▶ _INFORMATION SUPPLIED_
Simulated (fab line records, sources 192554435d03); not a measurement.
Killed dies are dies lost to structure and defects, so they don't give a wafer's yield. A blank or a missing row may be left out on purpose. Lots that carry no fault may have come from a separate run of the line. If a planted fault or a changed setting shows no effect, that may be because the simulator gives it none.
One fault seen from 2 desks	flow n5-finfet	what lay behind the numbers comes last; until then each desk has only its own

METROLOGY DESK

▶ _WORK INSTRUCTION_
Your task is to transcribe the listing above in full, exactly as given.

▶ _EXPECTED ANSWER_
Simulated (fab line records, sources 192554435d03); not a measurement.
Killed dies are dies lost to structure and defects, so they don't give a wafer's yield. A blank or a missing row may be left out on purpose. Lots that carry no fault may have come from a separate run of the line. If a planted fault or a changed setting shows no effect, that may be because the simulator gives it none.
One fault seen from 2 desks	flow n5-finfet	what lay behind the numbers comes last; until then each desk has only its own

METROLOGY DESK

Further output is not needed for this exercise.